- [Assigned task]:
Retype all of the records precisely.

======== Dataset content ========

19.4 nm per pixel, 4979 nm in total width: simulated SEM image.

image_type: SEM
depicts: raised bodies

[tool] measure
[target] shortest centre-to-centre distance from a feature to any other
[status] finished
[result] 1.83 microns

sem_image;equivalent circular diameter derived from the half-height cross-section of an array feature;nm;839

========

- [Exercise response]:
19.4 nm per pixel, 4979 nm in total width: simulated SEM image.

image_type: SEM
depicts: raised bodies

[tool] measure
[target] shortest centre-to-centre distance from a feature to any other
[status] finished
[result] 1.83 microns

sem_image;equivalent circular diameter derived from the half-height cross-section of an array feature;nm;839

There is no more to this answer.